◆ DATA UNDER STUDY:

★ ★ ★ ★

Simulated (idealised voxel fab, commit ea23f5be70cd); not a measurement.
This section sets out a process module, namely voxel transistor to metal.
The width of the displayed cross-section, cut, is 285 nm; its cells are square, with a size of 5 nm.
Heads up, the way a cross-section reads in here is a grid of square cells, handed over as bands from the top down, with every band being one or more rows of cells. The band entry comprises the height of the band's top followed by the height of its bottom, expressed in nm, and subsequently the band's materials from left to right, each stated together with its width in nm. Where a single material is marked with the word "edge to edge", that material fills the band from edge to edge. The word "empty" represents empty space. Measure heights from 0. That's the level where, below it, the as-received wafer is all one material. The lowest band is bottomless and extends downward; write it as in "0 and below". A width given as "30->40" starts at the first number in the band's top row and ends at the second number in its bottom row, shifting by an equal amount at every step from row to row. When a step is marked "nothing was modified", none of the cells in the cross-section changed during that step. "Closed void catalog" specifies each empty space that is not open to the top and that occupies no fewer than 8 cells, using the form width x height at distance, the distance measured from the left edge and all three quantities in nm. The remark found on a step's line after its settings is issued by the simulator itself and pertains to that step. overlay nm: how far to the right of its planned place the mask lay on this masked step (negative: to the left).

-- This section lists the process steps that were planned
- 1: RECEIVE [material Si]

★ ★ ★ ★

◆ TASK ITEM: Give back every line of the material, exactly as written.

◆ ANSWER SPACE:
Simulated (idealised voxel fab, commit ea23f5be70cd); not a measurement.
This section sets out a process module, namely voxel transistor to metal.
The width of the displayed cross-section, cut, is 285 nm; its cells are square, with a size of 5 nm.
Heads up, the way a cross-section reads in here is a grid of square cells, handed over as bands from the top down, with every band being one or more rows of cells. The band entry comprises the height of the band's top followed by the height of its bottom, expressed in nm, and subsequently the band's materials from left to right, each stated together with its width in nm. Where a single material is marked with the word "edge to edge", that material fills the band from edge to edge. The word "empty" represents empty space. Measure heights from 0. That's the level where, below it, the as-received wafer is all one material. The lowest band is bottomless and extends downward; write it as in "0 and below". A width given as "30->40" starts at the first number in the band's top row and ends at the second number in its bottom row, shifting by an equal amount at every step from row to row. When a step is marked "nothing was modified", none of the cells in the cross-section changed during that step. "Closed void catalog" specifies each empty space that is not open to the top and that occupies no fewer than 8 cells, using the form width x height at distance, the distance measured from the left edge and all three quantities in nm. The remark found on a step's line after its settings is issued by the simulator itself and pertains to that step. overlay nm: how far to the right of its planned place the mask lay on this masked step (negative: to the left).

-- This section lists the process steps that were planned
- 1: RECEIVE [material Si]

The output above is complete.